◇ ◇ ◇

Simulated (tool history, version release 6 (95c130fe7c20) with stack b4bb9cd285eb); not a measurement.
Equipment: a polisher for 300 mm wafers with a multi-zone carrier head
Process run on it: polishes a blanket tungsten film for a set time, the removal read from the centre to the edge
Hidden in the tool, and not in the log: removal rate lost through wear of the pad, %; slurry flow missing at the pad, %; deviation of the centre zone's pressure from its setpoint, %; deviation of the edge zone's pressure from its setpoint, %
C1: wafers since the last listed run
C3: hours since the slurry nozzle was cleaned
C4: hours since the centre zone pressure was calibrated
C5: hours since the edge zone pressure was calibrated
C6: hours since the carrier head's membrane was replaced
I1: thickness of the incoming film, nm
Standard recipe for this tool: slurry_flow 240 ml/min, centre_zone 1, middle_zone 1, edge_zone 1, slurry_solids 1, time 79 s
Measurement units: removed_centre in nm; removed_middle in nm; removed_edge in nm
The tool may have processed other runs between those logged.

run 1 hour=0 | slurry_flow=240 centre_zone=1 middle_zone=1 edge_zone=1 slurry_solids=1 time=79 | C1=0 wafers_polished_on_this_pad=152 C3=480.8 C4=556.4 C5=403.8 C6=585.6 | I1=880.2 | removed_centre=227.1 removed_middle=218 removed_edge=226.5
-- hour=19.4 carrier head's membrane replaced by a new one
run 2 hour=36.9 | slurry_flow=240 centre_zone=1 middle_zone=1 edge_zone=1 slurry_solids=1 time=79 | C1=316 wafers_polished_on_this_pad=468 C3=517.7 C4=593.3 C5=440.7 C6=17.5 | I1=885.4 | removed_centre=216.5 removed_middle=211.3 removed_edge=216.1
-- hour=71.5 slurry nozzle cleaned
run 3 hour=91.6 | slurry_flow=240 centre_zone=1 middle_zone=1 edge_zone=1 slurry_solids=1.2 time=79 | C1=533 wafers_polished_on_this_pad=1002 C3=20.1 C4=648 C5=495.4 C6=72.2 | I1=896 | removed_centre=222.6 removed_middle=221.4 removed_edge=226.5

◇ ◇ ◇

» **Assignment**
Given the records above, reproduce precisely and only the lines between the line holding "Equipment: a polisher" and the line holding "I1: thickness of the incoming film, nm", inclusive.

» **Problem solution**
Equipment: a polisher for 300 mm wafers with a multi-zone carrier head
Process run on it: polishes a blanket tungsten film for a set time, the removal read from the centre to the edge
Hidden in the tool, and not in the log: removal rate lost through wear of the pad, %; slurry flow missing at the pad, %; deviation of the centre zone's pressure from its setpoint, %; deviation of the edge zone's pressure from its setpoint, %
C1: wafers since the last listed run
C3: hours since the slurry nozzle was cleaned
C4: hours since the centre zone pressure was calibrated
C5: hours since the edge zone pressure was calibrated
C6: hours since the carrier head's membrane was replaced
I1: thickness of the incoming film, nm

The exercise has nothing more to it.